──────────
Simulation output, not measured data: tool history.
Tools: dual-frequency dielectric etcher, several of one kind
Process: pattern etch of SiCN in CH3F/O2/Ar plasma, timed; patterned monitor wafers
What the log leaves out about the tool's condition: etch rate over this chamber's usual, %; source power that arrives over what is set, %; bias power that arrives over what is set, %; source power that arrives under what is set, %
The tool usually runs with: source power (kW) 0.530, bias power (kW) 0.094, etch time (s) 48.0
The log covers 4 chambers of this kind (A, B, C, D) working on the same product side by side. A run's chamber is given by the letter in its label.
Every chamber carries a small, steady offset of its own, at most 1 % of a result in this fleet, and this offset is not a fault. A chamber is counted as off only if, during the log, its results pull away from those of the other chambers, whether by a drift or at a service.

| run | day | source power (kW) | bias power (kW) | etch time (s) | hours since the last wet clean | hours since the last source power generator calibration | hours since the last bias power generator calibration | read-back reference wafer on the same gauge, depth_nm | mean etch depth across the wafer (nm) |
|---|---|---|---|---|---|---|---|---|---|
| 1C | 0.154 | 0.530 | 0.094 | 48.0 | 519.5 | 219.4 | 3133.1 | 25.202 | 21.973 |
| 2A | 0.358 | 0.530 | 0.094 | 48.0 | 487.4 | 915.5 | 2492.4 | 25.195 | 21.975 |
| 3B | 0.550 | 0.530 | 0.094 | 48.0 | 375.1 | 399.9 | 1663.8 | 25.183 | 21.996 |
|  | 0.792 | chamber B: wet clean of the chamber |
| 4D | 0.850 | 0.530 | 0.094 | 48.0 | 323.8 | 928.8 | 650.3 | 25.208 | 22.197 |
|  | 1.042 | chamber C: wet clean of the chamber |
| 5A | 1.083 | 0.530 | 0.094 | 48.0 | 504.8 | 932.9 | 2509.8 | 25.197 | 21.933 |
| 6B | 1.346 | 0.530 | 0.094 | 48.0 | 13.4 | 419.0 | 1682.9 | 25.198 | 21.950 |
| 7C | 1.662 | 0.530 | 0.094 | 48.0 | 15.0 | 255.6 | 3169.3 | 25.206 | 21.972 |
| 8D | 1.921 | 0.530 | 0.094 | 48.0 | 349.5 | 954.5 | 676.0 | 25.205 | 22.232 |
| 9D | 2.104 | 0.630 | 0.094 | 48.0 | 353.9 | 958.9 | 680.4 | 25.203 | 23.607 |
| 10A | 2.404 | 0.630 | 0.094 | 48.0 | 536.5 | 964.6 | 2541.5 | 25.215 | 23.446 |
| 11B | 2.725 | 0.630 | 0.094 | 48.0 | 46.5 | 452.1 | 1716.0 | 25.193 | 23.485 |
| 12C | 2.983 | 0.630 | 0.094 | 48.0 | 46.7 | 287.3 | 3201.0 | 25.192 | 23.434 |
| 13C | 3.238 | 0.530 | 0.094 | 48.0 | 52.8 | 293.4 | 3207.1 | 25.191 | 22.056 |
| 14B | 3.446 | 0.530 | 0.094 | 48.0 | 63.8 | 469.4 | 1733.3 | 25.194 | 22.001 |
──────────

> **TASK ITEM**: In the records above, find the line with "wafer (nm) |"; write out exactly that line and each one after it, stopping after the line with "25.191 | 22.056 |".

> **TASK ANSWER**:
| run | day | source power (kW) | bias power (kW) | etch time (s) | hours since the last wet clean | hours since the last source power generator calibration | hours since the last bias power generator calibration | read-back reference wafer on the same gauge, depth_nm | mean etch depth across the wafer (nm) |
|---|---|---|---|---|---|---|---|---|---|
| 1C | 0.154 | 0.530 | 0.094 | 48.0 | 519.5 | 219.4 | 3133.1 | 25.202 | 21.973 |
| 2A | 0.358 | 0.530 | 0.094 | 48.0 | 487.4 | 915.5 | 2492.4 | 25.195 | 21.975 |
| 3B | 0.550 | 0.530 | 0.094 | 48.0 | 375.1 | 399.9 | 1663.8 | 25.183 | 21.996 |
|  | 0.792 | chamber B: wet clean of the chamber |
| 4D | 0.850 | 0.530 | 0.094 | 48.0 | 323.8 | 928.8 | 650.3 | 25.208 | 22.197 |
|  | 1.042 | chamber C: wet clean of the chamber |
| 5A | 1.083 | 0.530 | 0.094 | 48.0 | 504.8 | 932.9 | 2509.8 | 25.197 | 21.933 |
| 6B | 1.346 | 0.530 | 0.094 | 48.0 | 13.4 | 419.0 | 1682.9 | 25.198 | 21.950 |
| 7C | 1.662 | 0.530 | 0.094 | 48.0 | 15.0 | 255.6 | 3169.3 | 25.206 | 21.972 |
| 8D | 1.921 | 0.530 | 0.094 | 48.0 | 349.5 | 954.5 | 676.0 | 25.205 | 22.232 |
| 9D | 2.104 | 0.630 | 0.094 | 48.0 | 353.9 | 958.9 | 680.4 | 25.203 | 23.607 |
| 10A | 2.404 | 0.630 | 0.094 | 48.0 | 536.5 | 964.6 | 2541.5 | 25.215 | 23.446 |
| 11B | 2.725 | 0.630 | 0.094 | 48.0 | 46.5 | 452.1 | 1716.0 | 25.193 | 23.485 |
| 12C | 2.983 | 0.630 | 0.094 | 48.0 | 46.7 | 287.3 | 3201.0 | 25.192 | 23.434 |
| 13C | 3.238 | 0.530 | 0.094 | 48.0 | 52.8 | 293.4 | 3207.1 | 25.191 | 22.056 |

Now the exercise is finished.